--------------------------------------------------
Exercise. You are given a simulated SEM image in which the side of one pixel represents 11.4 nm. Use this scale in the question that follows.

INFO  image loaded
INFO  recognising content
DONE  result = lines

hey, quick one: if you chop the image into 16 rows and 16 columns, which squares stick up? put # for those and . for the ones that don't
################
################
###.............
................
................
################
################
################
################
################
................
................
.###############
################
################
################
--------------------------------------------------

Work item →
Set down, word for word, each line from the top of the records above through the line with "result = lines".

Exercise output →
Exercise. You are given a simulated SEM image in which the side of one pixel represents 11.4 nm. Use this scale in the question that follows.

INFO  image loaded
INFO  recognising content
DONE  result = lines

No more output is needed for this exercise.